* [Exercise]: Please restate the data that follows, leaving every word in place.

* [Listed records]:
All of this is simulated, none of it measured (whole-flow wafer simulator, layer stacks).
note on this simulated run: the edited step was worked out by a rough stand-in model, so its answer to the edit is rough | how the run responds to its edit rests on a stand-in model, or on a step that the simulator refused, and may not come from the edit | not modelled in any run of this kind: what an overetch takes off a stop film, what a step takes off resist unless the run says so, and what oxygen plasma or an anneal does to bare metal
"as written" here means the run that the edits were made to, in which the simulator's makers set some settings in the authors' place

* [Exercise answer]:
All of this is simulated, none of it measured (whole-flow wafer simulator, layer stacks).
note on this simulated run: the edited step was worked out by a rough stand-in model, so its answer to the edit is rough | how the run responds to its edit rests on a stand-in model, or on a step that the simulator refused, and may not come from the edit | not modelled in any run of this kind: what an overetch takes off a stop film, what a step takes off resist unless the run says so, and what oxygen plasma or an anneal does to bare metal
"as written" here means the run that the edits were made to, in which the simulator's makers set some settings in the authors' place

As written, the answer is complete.